> [Data extracts]:
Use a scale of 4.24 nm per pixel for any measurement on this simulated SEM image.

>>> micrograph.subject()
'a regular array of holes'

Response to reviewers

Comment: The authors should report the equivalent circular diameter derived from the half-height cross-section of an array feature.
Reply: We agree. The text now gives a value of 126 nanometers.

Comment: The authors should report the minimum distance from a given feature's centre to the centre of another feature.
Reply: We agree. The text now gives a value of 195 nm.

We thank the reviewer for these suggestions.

> [Work task]:
Reproduce the listing above exactly as far as the line with "Response to reviewers", that line included.

> [Exercise solution]:
Use a scale of 4.24 nm per pixel for any measurement on this simulated SEM image.

>>> micrograph.subject()
'a regular array of holes'

Response to reviewers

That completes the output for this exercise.